_Data records_:
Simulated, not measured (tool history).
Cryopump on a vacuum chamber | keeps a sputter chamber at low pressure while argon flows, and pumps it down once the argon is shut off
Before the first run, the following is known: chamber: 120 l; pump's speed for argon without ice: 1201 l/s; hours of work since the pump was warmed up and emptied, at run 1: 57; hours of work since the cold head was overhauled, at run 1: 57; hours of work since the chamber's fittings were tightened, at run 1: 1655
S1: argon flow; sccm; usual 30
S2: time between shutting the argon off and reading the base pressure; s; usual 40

_Task item_: Copy the records word for word.

_Written solution_:
Simulated, not measured (tool history).
Cryopump on a vacuum chamber | keeps a sputter chamber at low pressure while argon flows, and pumps it down once the argon is shut off
Before the first run, the following is known: chamber: 120 l; pump's speed for argon without ice: 1201 l/s; hours of work since the pump was warmed up and emptied, at run 1: 57; hours of work since the cold head was overhauled, at run 1: 57; hours of work since the chamber's fittings were tightened, at run 1: 1655
S1: argon flow; sccm; usual 30
S2: time between shutting the argon off and reading the base pressure; s; usual 40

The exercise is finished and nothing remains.